____ RECORDED INFORMATION
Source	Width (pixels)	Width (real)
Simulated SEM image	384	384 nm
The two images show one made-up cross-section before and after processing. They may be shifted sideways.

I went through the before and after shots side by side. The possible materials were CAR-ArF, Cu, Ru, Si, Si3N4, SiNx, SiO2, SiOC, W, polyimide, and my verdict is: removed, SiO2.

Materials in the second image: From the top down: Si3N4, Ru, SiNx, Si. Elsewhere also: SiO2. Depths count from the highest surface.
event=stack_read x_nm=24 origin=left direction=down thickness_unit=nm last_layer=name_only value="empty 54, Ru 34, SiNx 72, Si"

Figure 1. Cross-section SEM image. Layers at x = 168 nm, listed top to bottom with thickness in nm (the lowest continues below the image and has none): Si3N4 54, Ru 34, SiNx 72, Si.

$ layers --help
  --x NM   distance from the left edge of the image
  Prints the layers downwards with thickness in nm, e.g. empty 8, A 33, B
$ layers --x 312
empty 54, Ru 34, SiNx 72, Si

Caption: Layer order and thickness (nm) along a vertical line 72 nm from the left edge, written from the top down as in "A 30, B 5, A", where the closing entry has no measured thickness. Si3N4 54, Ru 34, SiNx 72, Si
________

* **WORK INSTRUCTION**:
Both the line containing "The two images" and the line containing "I went through" belong in the answer. Print them and every line above that falls between them exactly, and no others.

* **RESPONSE BOX**:
The two images show one made-up cross-section before and after processing. They may be shifted sideways.

I went through the before and after shots side by side. The possible materials were CAR-ArF, Cu, Ru, Si, Si3N4, SiNx, SiO2, SiOC, W, polyimide, and my verdict is: removed, SiO2.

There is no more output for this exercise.